DATA LISTING:
+ + + +

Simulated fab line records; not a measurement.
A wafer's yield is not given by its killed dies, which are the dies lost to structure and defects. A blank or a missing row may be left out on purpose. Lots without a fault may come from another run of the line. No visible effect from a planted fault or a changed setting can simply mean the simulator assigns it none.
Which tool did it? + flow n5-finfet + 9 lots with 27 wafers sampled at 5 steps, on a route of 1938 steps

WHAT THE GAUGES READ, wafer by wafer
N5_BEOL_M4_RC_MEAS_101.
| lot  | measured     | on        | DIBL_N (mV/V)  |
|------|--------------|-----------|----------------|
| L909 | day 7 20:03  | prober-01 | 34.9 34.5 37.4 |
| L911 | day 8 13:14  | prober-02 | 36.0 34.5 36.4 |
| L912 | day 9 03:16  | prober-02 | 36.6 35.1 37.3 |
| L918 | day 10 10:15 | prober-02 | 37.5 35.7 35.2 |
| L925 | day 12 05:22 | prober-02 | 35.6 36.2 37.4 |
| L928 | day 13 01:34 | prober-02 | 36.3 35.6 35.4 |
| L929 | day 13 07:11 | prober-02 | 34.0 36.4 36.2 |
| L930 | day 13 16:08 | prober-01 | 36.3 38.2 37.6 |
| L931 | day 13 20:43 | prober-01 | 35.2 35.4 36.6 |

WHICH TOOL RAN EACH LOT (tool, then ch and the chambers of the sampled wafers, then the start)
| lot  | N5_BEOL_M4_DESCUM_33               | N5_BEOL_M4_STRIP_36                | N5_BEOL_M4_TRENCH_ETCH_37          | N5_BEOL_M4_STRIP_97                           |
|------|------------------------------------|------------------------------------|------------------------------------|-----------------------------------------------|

+ + + +

BRIEF: From the first line of the listing above through the line that contains "34.5 36.4 |", retype every line exactly, and write nothing else.

WRITTEN ANSWER:
Simulated fab line records; not a measurement.
A wafer's yield is not given by its killed dies, which are the dies lost to structure and defects. A blank or a missing row may be left out on purpose. Lots without a fault may come from another run of the line. No visible effect from a planted fault or a changed setting can simply mean the simulator assigns it none.
Which tool did it? + flow n5-finfet + 9 lots with 27 wafers sampled at 5 steps, on a route of 1938 steps

WHAT THE GAUGES READ, wafer by wafer
N5_BEOL_M4_RC_MEAS_101.
| lot  | measured     | on        | DIBL_N (mV/V)  |
|------|--------------|-----------|----------------|
| L909 | day 7 20:03  | prober-01 | 34.9 34.5 37.4 |
| L911 | day 8 13:14  | prober-02 | 36.0 34.5 36.4 |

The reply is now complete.